> _Work instruction_: All lines from the start of the listing below through the line containing "The tool's own" are to be written out again exactly, and no others.

(Input data Opens)

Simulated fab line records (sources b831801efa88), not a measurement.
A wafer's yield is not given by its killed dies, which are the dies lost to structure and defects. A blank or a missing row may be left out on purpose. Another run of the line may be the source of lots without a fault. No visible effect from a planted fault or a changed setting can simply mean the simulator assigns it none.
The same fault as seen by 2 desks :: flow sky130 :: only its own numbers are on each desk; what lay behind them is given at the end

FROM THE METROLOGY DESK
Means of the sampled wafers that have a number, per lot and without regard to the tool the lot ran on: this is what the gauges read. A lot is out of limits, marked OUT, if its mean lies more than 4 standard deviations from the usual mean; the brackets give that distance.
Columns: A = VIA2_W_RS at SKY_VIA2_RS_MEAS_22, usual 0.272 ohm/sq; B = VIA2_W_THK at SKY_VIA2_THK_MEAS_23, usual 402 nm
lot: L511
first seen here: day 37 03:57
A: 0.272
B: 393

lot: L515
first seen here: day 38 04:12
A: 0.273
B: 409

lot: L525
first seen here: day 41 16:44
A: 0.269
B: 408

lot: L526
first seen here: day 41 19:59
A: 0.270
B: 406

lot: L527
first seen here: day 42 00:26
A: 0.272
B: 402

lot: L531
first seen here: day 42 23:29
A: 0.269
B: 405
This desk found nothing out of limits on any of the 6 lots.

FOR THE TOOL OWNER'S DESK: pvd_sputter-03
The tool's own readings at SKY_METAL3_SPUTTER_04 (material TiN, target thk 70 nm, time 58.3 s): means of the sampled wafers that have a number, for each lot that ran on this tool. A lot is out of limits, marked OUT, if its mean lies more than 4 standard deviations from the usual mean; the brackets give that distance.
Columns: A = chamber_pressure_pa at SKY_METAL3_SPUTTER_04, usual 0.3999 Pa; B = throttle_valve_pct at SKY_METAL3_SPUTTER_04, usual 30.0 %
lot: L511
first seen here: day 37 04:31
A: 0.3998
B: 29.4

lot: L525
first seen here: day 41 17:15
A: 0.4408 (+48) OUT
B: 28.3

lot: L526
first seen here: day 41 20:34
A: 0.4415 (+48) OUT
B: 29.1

(Input data Closes)

> _Reply_:
Simulated fab line records (sources b831801efa88), not a measurement.
A wafer's yield is not given by its killed dies, which are the dies lost to structure and defects. A blank or a missing row may be left out on purpose. Another run of the line may be the source of lots without a fault. No visible effect from a planted fault or a changed setting can simply mean the simulator assigns it none.
The same fault as seen by 2 desks :: flow sky130 :: only its own numbers are on each desk; what lay behind them is given at the end

FROM THE METROLOGY DESK
Means of the sampled wafers that have a number, per lot and without regard to the tool the lot ran on: this is what the gauges read. A lot is out of limits, marked OUT, if its mean lies more than 4 standard deviations from the usual mean; the brackets give that distance.
Columns: A = VIA2_W_RS at SKY_VIA2_RS_MEAS_22, usual 0.272 ohm/sq; B = VIA2_W_THK at SKY_VIA2_THK_MEAS_23, usual 402 nm
lot: L511
first seen here: day 37 03:57
A: 0.272
B: 393

lot: L515
first seen here: day 38 04:12
A: 0.273
B: 409

lot: L525
first seen here: day 41 16:44
A: 0.269
B: 408

lot: L526
first seen here: day 41 19:59
A: 0.270
B: 406

lot: L527
first seen here: day 42 00:26
A: 0.272
B: 402

lot: L531
first seen here: day 42 23:29
A: 0.269
B: 405
This desk found nothing out of limits on any of the 6 lots.

FOR THE TOOL OWNER'S DESK: pvd_sputter-03
The tool's own readings at SKY_METAL3_SPUTTER_04 (material TiN, target thk 70 nm, time 58.3 s): means of the sampled wafers that have a number, for each lot that ran on this tool. A lot is out of limits, marked OUT, if its mean lies more than 4 standard deviations from the usual mean; the brackets give that distance.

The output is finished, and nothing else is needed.